Given entries:
------------------------------
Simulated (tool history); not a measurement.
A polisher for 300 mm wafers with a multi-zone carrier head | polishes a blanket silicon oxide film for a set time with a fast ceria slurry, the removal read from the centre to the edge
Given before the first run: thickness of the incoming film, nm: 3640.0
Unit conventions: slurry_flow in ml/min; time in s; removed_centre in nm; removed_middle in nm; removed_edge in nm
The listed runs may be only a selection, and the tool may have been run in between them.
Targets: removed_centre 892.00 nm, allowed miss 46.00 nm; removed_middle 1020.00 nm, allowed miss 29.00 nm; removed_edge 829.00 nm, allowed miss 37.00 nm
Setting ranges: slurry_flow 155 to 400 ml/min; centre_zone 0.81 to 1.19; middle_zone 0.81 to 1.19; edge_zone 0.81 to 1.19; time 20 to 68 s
------------------------------

Brief: Repeat the data in its entirety, exactly as written.

Your response:
Simulated (tool history); not a measurement.
A polisher for 300 mm wafers with a multi-zone carrier head | polishes a blanket silicon oxide film for a set time with a fast ceria slurry, the removal read from the centre to the edge
Given before the first run: thickness of the incoming film, nm: 3640.0
Unit conventions: slurry_flow in ml/min; time in s; removed_centre in nm; removed_middle in nm; removed_edge in nm
The listed runs may be only a selection, and the tool may have been run in between them.
Targets: removed_centre 892.00 nm, allowed miss 46.00 nm; removed_middle 1020.00 nm, allowed miss 29.00 nm; removed_edge 829.00 nm, allowed miss 37.00 nm
Setting ranges: slurry_flow 155 to 400 ml/min; centre_zone 0.81 to 1.19; middle_zone 0.81 to 1.19; edge_zone 0.81 to 1.19; time 20 to 68 s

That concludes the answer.